=== Section Start ===

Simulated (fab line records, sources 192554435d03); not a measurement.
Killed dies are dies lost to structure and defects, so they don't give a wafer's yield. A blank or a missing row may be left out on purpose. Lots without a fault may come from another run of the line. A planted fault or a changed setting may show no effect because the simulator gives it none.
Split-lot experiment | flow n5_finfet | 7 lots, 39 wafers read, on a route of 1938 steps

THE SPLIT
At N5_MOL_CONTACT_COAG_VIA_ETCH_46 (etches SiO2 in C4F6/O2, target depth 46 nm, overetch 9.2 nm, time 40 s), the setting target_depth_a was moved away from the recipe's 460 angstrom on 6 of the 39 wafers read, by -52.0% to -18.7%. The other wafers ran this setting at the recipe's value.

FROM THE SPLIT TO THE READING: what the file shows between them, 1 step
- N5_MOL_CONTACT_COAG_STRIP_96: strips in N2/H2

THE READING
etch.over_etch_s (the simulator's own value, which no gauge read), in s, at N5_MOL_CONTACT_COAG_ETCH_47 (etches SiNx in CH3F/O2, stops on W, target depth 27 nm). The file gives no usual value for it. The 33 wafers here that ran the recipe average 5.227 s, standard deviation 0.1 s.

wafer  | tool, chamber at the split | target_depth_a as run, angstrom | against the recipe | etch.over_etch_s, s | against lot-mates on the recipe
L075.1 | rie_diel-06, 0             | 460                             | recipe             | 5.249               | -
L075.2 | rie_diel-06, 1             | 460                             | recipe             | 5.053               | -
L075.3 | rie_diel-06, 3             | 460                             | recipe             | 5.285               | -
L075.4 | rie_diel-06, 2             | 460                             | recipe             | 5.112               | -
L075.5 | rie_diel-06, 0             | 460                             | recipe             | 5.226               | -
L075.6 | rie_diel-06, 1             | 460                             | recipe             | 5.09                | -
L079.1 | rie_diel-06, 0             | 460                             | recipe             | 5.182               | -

=== Section End ===

In restating the data, begin at its first line, reproduce each line word for word, and conclude with the line that contains "etch.over_etch_s (the simulator's".

= Exercise answer =
Simulated (fab line records, sources 192554435d03); not a measurement.
Killed dies are dies lost to structure and defects, so they don't give a wafer's yield. A blank or a missing row may be left out on purpose. Lots without a fault may come from another run of the line. A planted fault or a changed setting may show no effect because the simulator gives it none.
Split-lot experiment | flow n5_finfet | 7 lots, 39 wafers read, on a route of 1938 steps

THE SPLIT
At N5_MOL_CONTACT_COAG_VIA_ETCH_46 (etches SiO2 in C4F6/O2, target depth 46 nm, overetch 9.2 nm, time 40 s), the setting target_depth_a was moved away from the recipe's 460 angstrom on 6 of the 39 wafers read, by -52.0% to -18.7%. The other wafers ran this setting at the recipe's value.

FROM THE SPLIT TO THE READING: what the file shows between them, 1 step
- N5_MOL_CONTACT_COAG_STRIP_96: strips in N2/H2

THE READING
etch.over_etch_s (the simulator's own value, which no gauge read), in s, at N5_MOL_CONTACT_COAG_ETCH_47 (etches SiNx in CH3F/O2, stops on W, target depth 27 nm). The file gives no usual value for it. The 33 wafers here that ran the recipe average 5.227 s, standard deviation 0.1 s.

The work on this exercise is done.